**WORK ITEM:** Give back an exact copy of the lines below, from the first through the line with "[LOCOS STACK]"; please stop there.

┄┄┄┄┄┄┄┄┄┄┄┄┄┄┄┄┄┄┄┄

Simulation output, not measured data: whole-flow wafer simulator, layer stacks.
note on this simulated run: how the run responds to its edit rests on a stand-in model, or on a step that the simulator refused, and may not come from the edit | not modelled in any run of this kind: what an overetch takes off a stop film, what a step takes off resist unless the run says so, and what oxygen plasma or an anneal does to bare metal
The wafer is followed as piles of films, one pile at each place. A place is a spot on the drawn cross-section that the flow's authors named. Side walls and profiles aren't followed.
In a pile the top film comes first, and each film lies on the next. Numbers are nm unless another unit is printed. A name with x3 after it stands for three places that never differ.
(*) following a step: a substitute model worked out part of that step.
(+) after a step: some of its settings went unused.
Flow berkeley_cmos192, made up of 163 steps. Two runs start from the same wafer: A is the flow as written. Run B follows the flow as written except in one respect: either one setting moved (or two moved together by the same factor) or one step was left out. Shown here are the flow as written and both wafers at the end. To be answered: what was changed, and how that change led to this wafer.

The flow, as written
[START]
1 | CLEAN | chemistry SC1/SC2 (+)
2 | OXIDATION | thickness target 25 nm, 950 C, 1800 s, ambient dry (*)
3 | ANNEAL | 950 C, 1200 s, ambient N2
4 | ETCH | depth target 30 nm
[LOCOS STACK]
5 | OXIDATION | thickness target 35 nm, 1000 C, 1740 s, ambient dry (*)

┄┄┄┄┄┄┄┄┄┄┄┄┄┄┄┄┄┄┄┄

**RESPONSE BOX:**
Simulation output, not measured data: whole-flow wafer simulator, layer stacks.
note on this simulated run: how the run responds to its edit rests on a stand-in model, or on a step that the simulator refused, and may not come from the edit | not modelled in any run of this kind: what an overetch takes off a stop film, what a step takes off resist unless the run says so, and what oxygen plasma or an anneal does to bare metal
The wafer is followed as piles of films, one pile at each place. A place is a spot on the drawn cross-section that the flow's authors named. Side walls and profiles aren't followed.
In a pile the top film comes first, and each film lies on the next. Numbers are nm unless another unit is printed. A name with x3 after it stands for three places that never differ.
(*) following a step: a substitute model worked out part of that step.
(+) after a step: some of its settings went unused.
Flow berkeley_cmos192, made up of 163 steps. Two runs start from the same wafer: A is the flow as written. Run B follows the flow as written except in one respect: either one setting moved (or two moved together by the same factor) or one step was left out. Shown here are the flow as written and both wafers at the end. To be answered: what was changed, and how that change led to this wafer.

The flow, as written
[START]
1 | CLEAN | chemistry SC1/SC2 (+)
2 | OXIDATION | thickness target 25 nm, 950 C, 1800 s, ambient dry (*)
3 | ANNEAL | 950 C, 1200 s, ambient N2
4 | ETCH | depth target 30 nm
[LOCOS STACK]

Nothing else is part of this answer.